Listed entries —
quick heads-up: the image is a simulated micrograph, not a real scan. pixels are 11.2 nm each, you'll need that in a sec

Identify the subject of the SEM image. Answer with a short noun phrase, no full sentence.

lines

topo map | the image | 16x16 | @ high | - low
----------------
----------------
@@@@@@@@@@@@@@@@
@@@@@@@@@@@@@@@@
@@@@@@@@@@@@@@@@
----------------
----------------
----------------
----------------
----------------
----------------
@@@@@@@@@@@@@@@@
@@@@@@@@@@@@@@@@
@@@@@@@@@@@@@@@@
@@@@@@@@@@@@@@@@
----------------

Work task — An exact copy of every record is what the answer must contain.

Exercise result —
quick heads-up: the image is a simulated micrograph, not a real scan. pixels are 11.2 nm each, you'll need that in a sec

Identify the subject of the SEM image. Answer with a short noun phrase, no full sentence.

lines

topo map | the image | 16x16 | @ high | - low
----------------
----------------
@@@@@@@@@@@@@@@@
@@@@@@@@@@@@@@@@
@@@@@@@@@@@@@@@@
----------------
----------------
----------------
----------------
----------------
----------------
@@@@@@@@@@@@@@@@
@@@@@@@@@@@@@@@@
@@@@@@@@@@@@@@@@
@@@@@@@@@@@@@@@@
----------------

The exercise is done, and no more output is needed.